--- START ---

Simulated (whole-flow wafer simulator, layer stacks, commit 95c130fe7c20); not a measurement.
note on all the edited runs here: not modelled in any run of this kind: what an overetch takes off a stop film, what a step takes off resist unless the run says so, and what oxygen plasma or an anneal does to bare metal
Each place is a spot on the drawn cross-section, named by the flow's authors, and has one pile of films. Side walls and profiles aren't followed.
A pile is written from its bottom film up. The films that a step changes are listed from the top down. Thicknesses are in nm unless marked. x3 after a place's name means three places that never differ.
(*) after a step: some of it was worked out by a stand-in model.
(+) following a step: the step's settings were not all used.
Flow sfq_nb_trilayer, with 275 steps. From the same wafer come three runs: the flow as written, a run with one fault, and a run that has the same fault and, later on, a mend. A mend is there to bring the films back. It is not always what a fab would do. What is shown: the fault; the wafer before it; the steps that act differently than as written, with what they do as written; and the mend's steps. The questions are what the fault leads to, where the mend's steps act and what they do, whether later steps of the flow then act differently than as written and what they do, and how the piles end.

--- END ---

**Requirement**
The response should consist of the entries above, retyped exactly.

**Exercise answer**
Simulated (whole-flow wafer simulator, layer stacks, commit 95c130fe7c20); not a measurement.
note on all the edited runs here: not modelled in any run of this kind: what an overetch takes off a stop film, what a step takes off resist unless the run says so, and what oxygen plasma or an anneal does to bare metal
Each place is a spot on the drawn cross-section, named by the flow's authors, and has one pile of films. Side walls and profiles aren't followed.
A pile is written from its bottom film up. The films that a step changes are listed from the top down. Thicknesses are in nm unless marked. x3 after a place's name means three places that never differ.
(*) after a step: some of it was worked out by a stand-in model.
(+) following a step: the step's settings were not all used.
Flow sfq_nb_trilayer, with 275 steps. From the same wafer come three runs: the flow as written, a run with one fault, and a run that has the same fault and, later on, a mend. A mend is there to bring the films back. It is not always what a fab would do. What is shown: the fault; the wafer before it; the steps that act differently than as written, with what they do as written; and the mend's steps. The questions are what the fault leads to, where the mend's steps act and what they do, whether later steps of the flow then act differently than as written and what they do, and how the piles end.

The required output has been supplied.